Among the entries below, only the lines starting at the one with "One fault seen" and ending at the one with "L853 | day 13", both included, are to be printed exactly.

╔══

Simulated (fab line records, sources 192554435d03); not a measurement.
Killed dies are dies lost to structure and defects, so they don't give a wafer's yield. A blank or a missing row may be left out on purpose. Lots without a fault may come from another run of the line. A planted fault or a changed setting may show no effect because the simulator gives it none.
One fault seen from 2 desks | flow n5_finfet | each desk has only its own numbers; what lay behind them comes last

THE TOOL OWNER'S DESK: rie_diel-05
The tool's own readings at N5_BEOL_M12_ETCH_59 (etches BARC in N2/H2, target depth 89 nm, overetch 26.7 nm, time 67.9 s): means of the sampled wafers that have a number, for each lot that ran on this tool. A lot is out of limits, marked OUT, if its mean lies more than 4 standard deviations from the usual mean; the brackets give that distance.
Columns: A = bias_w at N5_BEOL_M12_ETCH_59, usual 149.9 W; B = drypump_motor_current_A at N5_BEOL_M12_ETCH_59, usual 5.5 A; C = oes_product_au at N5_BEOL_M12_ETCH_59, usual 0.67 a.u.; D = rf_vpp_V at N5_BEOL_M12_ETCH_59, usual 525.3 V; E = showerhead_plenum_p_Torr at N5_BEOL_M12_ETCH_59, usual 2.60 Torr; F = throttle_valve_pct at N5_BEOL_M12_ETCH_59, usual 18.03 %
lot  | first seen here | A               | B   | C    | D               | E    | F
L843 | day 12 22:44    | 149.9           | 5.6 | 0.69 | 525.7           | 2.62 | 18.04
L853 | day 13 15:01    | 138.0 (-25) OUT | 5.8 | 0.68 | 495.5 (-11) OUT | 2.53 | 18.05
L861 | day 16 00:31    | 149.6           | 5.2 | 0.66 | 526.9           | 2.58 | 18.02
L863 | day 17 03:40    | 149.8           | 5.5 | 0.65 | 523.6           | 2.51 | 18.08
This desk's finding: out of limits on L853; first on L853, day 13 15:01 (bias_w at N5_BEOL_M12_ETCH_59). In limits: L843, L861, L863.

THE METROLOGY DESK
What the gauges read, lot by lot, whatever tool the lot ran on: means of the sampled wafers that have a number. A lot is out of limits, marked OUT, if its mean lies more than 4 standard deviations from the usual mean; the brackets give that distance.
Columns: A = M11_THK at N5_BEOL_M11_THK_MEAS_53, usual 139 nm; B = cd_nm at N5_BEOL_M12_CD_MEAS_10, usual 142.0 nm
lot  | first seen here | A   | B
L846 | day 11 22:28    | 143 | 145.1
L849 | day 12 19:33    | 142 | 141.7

╚══

• **Response area**:
One fault seen from 2 desks | flow n5_finfet | each desk has only its own numbers; what lay behind them comes last

THE TOOL OWNER'S DESK: rie_diel-05
The tool's own readings at N5_BEOL_M12_ETCH_59 (etches BARC in N2/H2, target depth 89 nm, overetch 26.7 nm, time 67.9 s): means of the sampled wafers that have a number, for each lot that ran on this tool. A lot is out of limits, marked OUT, if its mean lies more than 4 standard deviations from the usual mean; the brackets give that distance.
Columns: A = bias_w at N5_BEOL_M12_ETCH_59, usual 149.9 W; B = drypump_motor_current_A at N5_BEOL_M12_ETCH_59, usual 5.5 A; C = oes_product_au at N5_BEOL_M12_ETCH_59, usual 0.67 a.u.; D = rf_vpp_V at N5_BEOL_M12_ETCH_59, usual 525.3 V; E = showerhead_plenum_p_Torr at N5_BEOL_M12_ETCH_59, usual 2.60 Torr; F = throttle_valve_pct at N5_BEOL_M12_ETCH_59, usual 18.03 %
lot  | first seen here | A               | B   | C    | D               | E    | F
L843 | day 12 22:44    | 149.9           | 5.6 | 0.69 | 525.7           | 2.62 | 18.04
L853 | day 13 15:01    | 138.0 (-25) OUT | 5.8 | 0.68 | 495.5 (-11) OUT | 2.53 | 18.05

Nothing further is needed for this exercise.